--

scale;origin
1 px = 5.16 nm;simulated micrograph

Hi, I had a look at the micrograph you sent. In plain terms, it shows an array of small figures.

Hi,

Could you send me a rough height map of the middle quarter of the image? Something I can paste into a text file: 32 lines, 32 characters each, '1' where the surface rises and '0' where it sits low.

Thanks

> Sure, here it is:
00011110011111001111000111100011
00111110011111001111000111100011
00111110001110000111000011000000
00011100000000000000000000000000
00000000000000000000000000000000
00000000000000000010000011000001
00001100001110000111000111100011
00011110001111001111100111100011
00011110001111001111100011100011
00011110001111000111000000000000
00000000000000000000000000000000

--

Activity
Would you write out the full listing exactly as given?

Answer section
scale;origin
1 px = 5.16 nm;simulated micrograph

Hi, I had a look at the micrograph you sent. In plain terms, it shows an array of small figures.

Hi,

Could you send me a rough height map of the middle quarter of the image? Something I can paste into a text file: 32 lines, 32 characters each, '1' where the surface rises and '0' where it sits low.

Thanks

> Sure, here it is:
00011110011111001111000111100011
00111110011111001111000111100011
00111110001110000111000011000000
00011100000000000000000000000000
00000000000000000000000000000000
00000000000000000010000011000001
00001100001110000111000111100011
00011110001111001111100111100011
00011110001111001111100011100011
00011110001111000111000000000000
00000000000000000000000000000000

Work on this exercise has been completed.